A single stretch of the material below is to be transcribed exactly, starting at the line with "Could you tell" and ending after the line with "The nearest-neighbour separation".

§ Supplied information:
━━━

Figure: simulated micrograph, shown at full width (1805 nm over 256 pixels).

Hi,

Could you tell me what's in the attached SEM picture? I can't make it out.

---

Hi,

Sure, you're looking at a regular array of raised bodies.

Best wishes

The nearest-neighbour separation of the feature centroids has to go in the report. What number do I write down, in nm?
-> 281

━━━

§ Exercise result:
Could you tell me what's in the attached SEM picture? I can't make it out.

---

Hi,

Sure, you're looking at a regular array of raised bodies.

Best wishes

The nearest-neighbour separation of the feature centroids has to go in the report. What number do I write down, in nm?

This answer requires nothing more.